--- --- ---

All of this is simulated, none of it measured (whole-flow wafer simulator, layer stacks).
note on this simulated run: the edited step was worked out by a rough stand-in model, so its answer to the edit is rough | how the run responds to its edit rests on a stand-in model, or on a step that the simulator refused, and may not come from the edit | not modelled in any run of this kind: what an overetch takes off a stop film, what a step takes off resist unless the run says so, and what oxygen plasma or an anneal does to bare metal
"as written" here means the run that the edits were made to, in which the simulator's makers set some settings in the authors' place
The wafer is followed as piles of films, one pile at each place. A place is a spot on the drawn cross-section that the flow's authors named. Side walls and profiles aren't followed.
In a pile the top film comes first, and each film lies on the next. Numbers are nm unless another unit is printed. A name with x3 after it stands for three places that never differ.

--- --- ---

Task item. Repeat the records, every one of them, without any deviation.

Your response.
All of this is simulated, none of it measured (whole-flow wafer simulator, layer stacks).
note on this simulated run: the edited step was worked out by a rough stand-in model, so its answer to the edit is rough | how the run responds to its edit rests on a stand-in model, or on a step that the simulator refused, and may not come from the edit | not modelled in any run of this kind: what an overetch takes off a stop film, what a step takes off resist unless the run says so, and what oxygen plasma or an anneal does to bare metal
"as written" here means the run that the edits were made to, in which the simulator's makers set some settings in the authors' place
The wafer is followed as piles of films, one pile at each place. A place is a spot on the drawn cross-section that the flow's authors named. Side walls and profiles aren't followed.
In a pile the top film comes first, and each film lies on the next. Numbers are nm unless another unit is printed. A name with x3 after it stands for three places that never differ.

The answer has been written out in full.